[[ Extracted entries open ]]
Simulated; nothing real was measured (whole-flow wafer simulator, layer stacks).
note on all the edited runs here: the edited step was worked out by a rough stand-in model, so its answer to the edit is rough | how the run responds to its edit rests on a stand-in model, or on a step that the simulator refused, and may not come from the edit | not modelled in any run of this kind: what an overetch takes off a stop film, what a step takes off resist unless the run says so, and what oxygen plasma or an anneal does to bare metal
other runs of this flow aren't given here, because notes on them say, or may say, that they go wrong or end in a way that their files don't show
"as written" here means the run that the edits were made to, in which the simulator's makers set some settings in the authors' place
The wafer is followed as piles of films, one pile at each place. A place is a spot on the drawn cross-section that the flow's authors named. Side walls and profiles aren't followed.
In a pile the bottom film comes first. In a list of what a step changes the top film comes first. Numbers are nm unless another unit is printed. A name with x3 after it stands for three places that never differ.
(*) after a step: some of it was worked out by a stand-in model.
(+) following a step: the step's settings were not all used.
[[ Extracted entries closed ]]

▶ Brief
All of the records should be repeated precisely as written.

▶ Expected answer
Simulated; nothing real was measured (whole-flow wafer simulator, layer stacks).
note on all the edited runs here: the edited step was worked out by a rough stand-in model, so its answer to the edit is rough | how the run responds to its edit rests on a stand-in model, or on a step that the simulator refused, and may not come from the edit | not modelled in any run of this kind: what an overetch takes off a stop film, what a step takes off resist unless the run says so, and what oxygen plasma or an anneal does to bare metal
other runs of this flow aren't given here, because notes on them say, or may say, that they go wrong or end in a way that their files don't show
"as written" here means the run that the edits were made to, in which the simulator's makers set some settings in the authors' place
The wafer is followed as piles of films, one pile at each place. A place is a spot on the drawn cross-section that the flow's authors named. Side walls and profiles aren't followed.
In a pile the bottom film comes first. In a list of what a step changes the top film comes first. Numbers are nm unless another unit is printed. A name with x3 after it stands for three places that never differ.
(*) after a step: some of it was worked out by a stand-in model.
(+) following a step: the step's settings were not all used.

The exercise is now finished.